* _Action item_:
Set down exactly, from the records below, the line with "wafer=L093.1; from the" through the line with "wafer=L093.2; from the", and nothing else.

* _Source information_:
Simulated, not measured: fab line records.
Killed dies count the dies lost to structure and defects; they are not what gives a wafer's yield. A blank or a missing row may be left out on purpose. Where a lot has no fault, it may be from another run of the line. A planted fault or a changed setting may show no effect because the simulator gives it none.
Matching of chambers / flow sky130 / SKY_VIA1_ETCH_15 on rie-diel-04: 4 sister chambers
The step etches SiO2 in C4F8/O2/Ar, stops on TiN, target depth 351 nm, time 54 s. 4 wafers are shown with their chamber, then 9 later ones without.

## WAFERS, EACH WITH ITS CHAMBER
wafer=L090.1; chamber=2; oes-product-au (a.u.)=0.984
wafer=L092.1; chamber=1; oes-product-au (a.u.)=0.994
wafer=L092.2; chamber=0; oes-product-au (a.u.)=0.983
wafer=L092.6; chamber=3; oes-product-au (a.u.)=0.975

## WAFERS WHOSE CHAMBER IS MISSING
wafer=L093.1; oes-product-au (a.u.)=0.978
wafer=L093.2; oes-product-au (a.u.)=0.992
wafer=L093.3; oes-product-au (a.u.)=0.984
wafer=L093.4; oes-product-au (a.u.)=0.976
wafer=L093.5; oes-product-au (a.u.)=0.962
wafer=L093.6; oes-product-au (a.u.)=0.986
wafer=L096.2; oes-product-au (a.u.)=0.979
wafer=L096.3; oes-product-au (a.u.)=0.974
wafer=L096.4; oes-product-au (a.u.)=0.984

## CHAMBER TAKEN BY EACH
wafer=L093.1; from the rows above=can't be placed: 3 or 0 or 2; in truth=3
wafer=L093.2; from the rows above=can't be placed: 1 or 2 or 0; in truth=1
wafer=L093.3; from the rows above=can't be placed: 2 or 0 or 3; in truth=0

* _Exercise result_:
wafer=L093.1; from the rows above=can't be placed: 3 or 0 or 2; in truth=3
wafer=L093.2; from the rows above=can't be placed: 1 or 2 or 0; in truth=1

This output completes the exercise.